ACTIVITY - Could you reproduce every record below exactly as written?

DATASET CONTENT -
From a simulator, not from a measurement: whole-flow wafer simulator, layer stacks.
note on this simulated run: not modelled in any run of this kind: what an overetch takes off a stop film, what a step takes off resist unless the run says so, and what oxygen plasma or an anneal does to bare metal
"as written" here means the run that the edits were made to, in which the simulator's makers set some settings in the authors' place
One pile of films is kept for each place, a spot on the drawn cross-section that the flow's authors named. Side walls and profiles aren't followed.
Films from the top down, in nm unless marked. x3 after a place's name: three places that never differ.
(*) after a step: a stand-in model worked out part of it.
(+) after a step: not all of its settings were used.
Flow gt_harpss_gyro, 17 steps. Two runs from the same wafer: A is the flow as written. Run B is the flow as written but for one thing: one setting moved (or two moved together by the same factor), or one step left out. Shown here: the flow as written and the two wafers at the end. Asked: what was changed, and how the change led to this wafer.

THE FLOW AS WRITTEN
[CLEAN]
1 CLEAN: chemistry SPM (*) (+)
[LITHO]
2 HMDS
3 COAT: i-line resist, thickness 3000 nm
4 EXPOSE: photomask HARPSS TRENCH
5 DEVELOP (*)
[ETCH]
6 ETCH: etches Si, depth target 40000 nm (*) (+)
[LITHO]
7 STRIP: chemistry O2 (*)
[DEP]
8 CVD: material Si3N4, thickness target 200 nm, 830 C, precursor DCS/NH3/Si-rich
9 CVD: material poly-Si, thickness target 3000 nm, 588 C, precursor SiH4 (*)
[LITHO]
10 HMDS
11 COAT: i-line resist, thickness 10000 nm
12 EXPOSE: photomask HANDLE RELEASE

WRITTEN SOLUTION -
From a simulator, not from a measurement: whole-flow wafer simulator, layer stacks.
note on this simulated run: not modelled in any run of this kind: what an overetch takes off a stop film, what a step takes off resist unless the run says so, and what oxygen plasma or an anneal does to bare metal
"as written" here means the run that the edits were made to, in which the simulator's makers set some settings in the authors' place
One pile of films is kept for each place, a spot on the drawn cross-section that the flow's authors named. Side walls and profiles aren't followed.
Films from the top down, in nm unless marked. x3 after a place's name: three places that never differ.
(*) after a step: a stand-in model worked out part of it.
(+) after a step: not all of its settings were used.
Flow gt_harpss_gyro, 17 steps. Two runs from the same wafer: A is the flow as written. Run B is the flow as written but for one thing: one setting moved (or two moved together by the same factor), or one step left out. Shown here: the flow as written and the two wafers at the end. Asked: what was changed, and how the change led to this wafer.

THE FLOW AS WRITTEN
[CLEAN]
1 CLEAN: chemistry SPM (*) (+)
[LITHO]
2 HMDS
3 COAT: i-line resist, thickness 3000 nm
4 EXPOSE: photomask HARPSS TRENCH
5 DEVELOP (*)
[ETCH]
6 ETCH: etches Si, depth target 40000 nm (*) (+)
[LITHO]
7 STRIP: chemistry O2 (*)
[DEP]
8 CVD: material Si3N4, thickness target 200 nm, 830 C, precursor DCS/NH3/Si-rich
9 CVD: material poly-Si, thickness target 3000 nm, 588 C, precursor SiH4 (*)
[LITHO]
10 HMDS
11 COAT: i-line resist, thickness 10000 nm
12 EXPOSE: photomask HANDLE RELEASE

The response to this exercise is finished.